▶ STORED DATA:
++++++
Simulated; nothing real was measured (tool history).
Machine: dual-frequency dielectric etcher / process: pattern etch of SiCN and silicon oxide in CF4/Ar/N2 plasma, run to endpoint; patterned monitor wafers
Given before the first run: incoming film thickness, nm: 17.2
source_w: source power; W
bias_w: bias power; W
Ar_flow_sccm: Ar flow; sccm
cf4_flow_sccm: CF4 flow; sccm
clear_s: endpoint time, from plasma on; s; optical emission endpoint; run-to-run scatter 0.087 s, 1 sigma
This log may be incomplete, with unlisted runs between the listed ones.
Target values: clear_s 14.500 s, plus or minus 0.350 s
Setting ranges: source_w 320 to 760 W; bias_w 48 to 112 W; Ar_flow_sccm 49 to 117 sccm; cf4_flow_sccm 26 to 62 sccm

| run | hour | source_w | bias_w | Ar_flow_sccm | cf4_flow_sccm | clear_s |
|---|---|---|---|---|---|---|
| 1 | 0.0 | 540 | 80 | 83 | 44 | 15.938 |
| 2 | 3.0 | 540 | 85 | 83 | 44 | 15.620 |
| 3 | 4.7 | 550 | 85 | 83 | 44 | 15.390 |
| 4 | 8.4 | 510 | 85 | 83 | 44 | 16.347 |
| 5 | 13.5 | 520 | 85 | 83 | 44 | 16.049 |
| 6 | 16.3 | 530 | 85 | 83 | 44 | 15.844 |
++++++

Give the records again, unchanged and complete.

Simulated; nothing real was measured (tool history).
Machine: dual-frequency dielectric etcher / process: pattern etch of SiCN and silicon oxide in CF4/Ar/N2 plasma, run to endpoint; patterned monitor wafers
Given before the first run: incoming film thickness, nm: 17.2
source_w: source power; W
bias_w: bias power; W
Ar_flow_sccm: Ar flow; sccm
cf4_flow_sccm: CF4 flow; sccm
clear_s: endpoint time, from plasma on; s; optical emission endpoint; run-to-run scatter 0.087 s, 1 sigma
This log may be incomplete, with unlisted runs between the listed ones.
Target values: clear_s 14.500 s, plus or minus 0.350 s
Setting ranges: source_w 320 to 760 W; bias_w 48 to 112 W; Ar_flow_sccm 49 to 117 sccm; cf4_flow_sccm 26 to 62 sccm

| run | hour | source_w | bias_w | Ar_flow_sccm | cf4_flow_sccm | clear_s |
|---|---|---|---|---|---|---|
| 1 | 0.0 | 540 | 80 | 83 | 44 | 15.938 |
| 2 | 3.0 | 540 | 85 | 83 | 44 | 15.620 |
| 3 | 4.7 | 550 | 85 | 83 | 44 | 15.390 |
| 4 | 8.4 | 510 | 85 | 83 | 44 | 16.347 |
| 5 | 13.5 | 520 | 85 | 83 | 44 | 16.049 |
| 6 | 16.3 | 530 | 85 | 83 | 44 | 15.844 |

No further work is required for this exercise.